- Opening Delimiter -

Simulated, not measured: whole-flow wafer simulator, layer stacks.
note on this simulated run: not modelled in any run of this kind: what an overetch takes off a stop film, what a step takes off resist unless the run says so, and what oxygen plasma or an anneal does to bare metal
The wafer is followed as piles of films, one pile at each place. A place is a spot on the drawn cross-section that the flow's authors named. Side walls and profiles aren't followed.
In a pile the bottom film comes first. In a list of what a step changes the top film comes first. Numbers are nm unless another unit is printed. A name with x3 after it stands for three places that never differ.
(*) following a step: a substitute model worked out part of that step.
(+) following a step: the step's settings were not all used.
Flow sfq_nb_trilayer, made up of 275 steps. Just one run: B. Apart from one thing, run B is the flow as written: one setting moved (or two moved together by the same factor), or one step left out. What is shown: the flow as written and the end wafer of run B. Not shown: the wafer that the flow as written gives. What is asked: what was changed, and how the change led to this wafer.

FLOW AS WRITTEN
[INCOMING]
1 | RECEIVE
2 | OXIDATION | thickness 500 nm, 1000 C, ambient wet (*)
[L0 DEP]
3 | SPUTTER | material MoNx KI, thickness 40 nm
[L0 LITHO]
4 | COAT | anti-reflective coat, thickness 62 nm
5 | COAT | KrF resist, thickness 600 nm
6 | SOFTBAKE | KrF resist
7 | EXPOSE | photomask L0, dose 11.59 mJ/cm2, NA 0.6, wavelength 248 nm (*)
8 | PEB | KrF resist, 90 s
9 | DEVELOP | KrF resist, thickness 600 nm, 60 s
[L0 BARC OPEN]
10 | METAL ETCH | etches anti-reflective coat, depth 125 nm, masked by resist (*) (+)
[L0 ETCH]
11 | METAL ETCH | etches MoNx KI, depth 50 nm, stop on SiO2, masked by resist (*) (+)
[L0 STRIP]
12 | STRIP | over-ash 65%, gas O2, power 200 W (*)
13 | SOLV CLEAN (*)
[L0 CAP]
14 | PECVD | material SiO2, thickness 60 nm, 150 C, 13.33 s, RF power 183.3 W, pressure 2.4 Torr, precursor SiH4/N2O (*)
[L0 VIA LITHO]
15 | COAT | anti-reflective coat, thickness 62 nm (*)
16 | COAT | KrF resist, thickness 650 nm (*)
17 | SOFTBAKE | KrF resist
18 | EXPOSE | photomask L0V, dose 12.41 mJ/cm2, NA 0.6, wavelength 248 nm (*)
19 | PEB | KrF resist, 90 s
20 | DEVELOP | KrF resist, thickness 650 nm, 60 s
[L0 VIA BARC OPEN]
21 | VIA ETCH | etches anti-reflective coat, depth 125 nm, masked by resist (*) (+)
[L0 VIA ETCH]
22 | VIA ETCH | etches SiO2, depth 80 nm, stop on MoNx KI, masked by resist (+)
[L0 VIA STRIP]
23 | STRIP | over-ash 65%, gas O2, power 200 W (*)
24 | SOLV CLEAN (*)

- Closing Delimiter -

● **Action item**
Transcribe, exactly and without additions, the lines of the records above, beginning with the line that contains "8 | PEB | KrF resist, 90 s" and ending with the line that contains "[L0 VIA LITHO]", both included.

● **Exercise solution**
8 | PEB | KrF resist, 90 s
9 | DEVELOP | KrF resist, thickness 600 nm, 60 s
[L0 BARC OPEN]
10 | METAL ETCH | etches anti-reflective coat, depth 125 nm, masked by resist (*) (+)
[L0 ETCH]
11 | METAL ETCH | etches MoNx KI, depth 50 nm, stop on SiO2, masked by resist (*) (+)
[L0 STRIP]
12 | STRIP | over-ash 65%, gas O2, power 200 W (*)
13 | SOLV CLEAN (*)
[L0 CAP]
14 | PECVD | material SiO2, thickness 60 nm, 150 C, 13.33 s, RF power 183.3 W, pressure 2.4 Torr, precursor SiH4/N2O (*)
[L0 VIA LITHO]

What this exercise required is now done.